*GIVEN INFORMATION*:
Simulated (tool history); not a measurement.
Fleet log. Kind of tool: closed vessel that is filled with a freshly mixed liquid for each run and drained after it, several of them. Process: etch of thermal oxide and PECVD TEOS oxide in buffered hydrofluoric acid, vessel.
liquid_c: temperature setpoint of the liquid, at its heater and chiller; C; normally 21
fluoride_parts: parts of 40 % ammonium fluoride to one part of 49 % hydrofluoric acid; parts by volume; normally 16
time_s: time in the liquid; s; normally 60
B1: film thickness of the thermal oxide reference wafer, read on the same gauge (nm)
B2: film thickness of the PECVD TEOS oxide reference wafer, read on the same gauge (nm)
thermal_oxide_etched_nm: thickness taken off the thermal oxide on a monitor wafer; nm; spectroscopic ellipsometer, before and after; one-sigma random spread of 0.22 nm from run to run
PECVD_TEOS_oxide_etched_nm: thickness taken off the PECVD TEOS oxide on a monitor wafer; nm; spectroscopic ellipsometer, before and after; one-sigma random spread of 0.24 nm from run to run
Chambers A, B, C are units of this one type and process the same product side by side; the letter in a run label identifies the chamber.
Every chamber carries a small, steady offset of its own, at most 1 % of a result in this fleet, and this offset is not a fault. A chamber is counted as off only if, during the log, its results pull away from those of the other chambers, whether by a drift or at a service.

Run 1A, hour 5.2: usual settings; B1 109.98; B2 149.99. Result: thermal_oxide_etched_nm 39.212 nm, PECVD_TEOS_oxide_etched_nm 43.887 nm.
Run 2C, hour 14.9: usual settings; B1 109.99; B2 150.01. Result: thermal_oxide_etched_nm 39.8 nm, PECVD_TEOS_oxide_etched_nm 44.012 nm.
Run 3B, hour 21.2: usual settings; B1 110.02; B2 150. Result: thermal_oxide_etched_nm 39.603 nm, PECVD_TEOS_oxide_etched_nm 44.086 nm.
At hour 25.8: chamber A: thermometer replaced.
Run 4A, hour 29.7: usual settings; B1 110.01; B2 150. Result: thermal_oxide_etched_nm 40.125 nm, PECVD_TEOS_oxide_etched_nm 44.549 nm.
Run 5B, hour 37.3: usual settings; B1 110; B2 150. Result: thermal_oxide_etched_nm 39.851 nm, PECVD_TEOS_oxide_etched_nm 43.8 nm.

*WORK TASK*:
Take the entries above and copy them exactly from the first line through the line with "Run 2C, hour"; leave out every line after it.

*TASK SOLUTION*:
Simulated (tool history); not a measurement.
Fleet log. Kind of tool: closed vessel that is filled with a freshly mixed liquid for each run and drained after it, several of them. Process: etch of thermal oxide and PECVD TEOS oxide in buffered hydrofluoric acid, vessel.
liquid_c: temperature setpoint of the liquid, at its heater and chiller; C; normally 21
fluoride_parts: parts of 40 % ammonium fluoride to one part of 49 % hydrofluoric acid; parts by volume; normally 16
time_s: time in the liquid; s; normally 60
B1: film thickness of the thermal oxide reference wafer, read on the same gauge (nm)
B2: film thickness of the PECVD TEOS oxide reference wafer, read on the same gauge (nm)
thermal_oxide_etched_nm: thickness taken off the thermal oxide on a monitor wafer; nm; spectroscopic ellipsometer, before and after; one-sigma random spread of 0.22 nm from run to run
PECVD_TEOS_oxide_etched_nm: thickness taken off the PECVD TEOS oxide on a monitor wafer; nm; spectroscopic ellipsometer, before and after; one-sigma random spread of 0.24 nm from run to run
Chambers A, B, C are units of this one type and process the same product side by side; the letter in a run label identifies the chamber.
Every chamber carries a small, steady offset of its own, at most 1 % of a result in this fleet, and this offset is not a fault. A chamber is counted as off only if, during the log, its results pull away from those of the other chambers, whether by a drift or at a service.

Run 1A, hour 5.2: usual settings; B1 109.98; B2 149.99. Result: thermal_oxide_etched_nm 39.212 nm, PECVD_TEOS_oxide_etched_nm 43.887 nm.
Run 2C, hour 14.9: usual settings; B1 109.99; B2 150.01. Result: thermal_oxide_etched_nm 39.8 nm, PECVD_TEOS_oxide_etched_nm 44.012 nm.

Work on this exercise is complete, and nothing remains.